Of all the entries below, only the lines from the one with "Because killed dies" up to and including the one with "lots that met" are to be duplicated exactly.

** EXTRACTED MATERIAL follows **

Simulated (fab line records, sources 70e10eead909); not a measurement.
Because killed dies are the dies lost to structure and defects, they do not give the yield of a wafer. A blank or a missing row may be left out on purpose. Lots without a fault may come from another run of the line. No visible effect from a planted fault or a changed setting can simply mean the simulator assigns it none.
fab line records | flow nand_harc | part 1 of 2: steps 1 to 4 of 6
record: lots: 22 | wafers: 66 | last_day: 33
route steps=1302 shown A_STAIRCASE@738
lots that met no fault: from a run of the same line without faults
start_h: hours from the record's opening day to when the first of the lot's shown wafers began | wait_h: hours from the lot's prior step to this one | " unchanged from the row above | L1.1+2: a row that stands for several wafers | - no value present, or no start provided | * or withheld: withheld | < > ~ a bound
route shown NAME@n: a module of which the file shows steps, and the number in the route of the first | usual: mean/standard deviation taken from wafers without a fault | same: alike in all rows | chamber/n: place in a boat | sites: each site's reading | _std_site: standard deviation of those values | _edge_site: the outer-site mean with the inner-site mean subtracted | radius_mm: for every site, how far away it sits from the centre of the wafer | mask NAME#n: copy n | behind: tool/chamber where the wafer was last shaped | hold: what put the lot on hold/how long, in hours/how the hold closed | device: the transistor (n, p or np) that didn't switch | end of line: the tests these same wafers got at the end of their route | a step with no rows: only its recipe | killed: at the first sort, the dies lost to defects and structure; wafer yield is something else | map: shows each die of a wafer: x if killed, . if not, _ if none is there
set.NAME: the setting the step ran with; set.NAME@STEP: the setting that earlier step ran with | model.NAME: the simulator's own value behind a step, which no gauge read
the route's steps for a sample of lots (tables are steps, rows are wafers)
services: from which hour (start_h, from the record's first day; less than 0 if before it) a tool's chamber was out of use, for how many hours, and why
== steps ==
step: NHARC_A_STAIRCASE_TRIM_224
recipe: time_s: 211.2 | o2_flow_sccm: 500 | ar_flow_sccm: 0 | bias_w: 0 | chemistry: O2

** End of EXTRACTED MATERIAL **

» **TASK OUTPUT**
Because killed dies are the dies lost to structure and defects, they do not give the yield of a wafer. A blank or a missing row may be left out on purpose. Lots without a fault may come from another run of the line. No visible effect from a planted fault or a changed setting can simply mean the simulator assigns it none.
fab line records | flow nand_harc | part 1 of 2: steps 1 to 4 of 6
record: lots: 22 | wafers: 66 | last_day: 33
route steps=1302 shown A_STAIRCASE@738
lots that met no fault: from a run of the same line without faults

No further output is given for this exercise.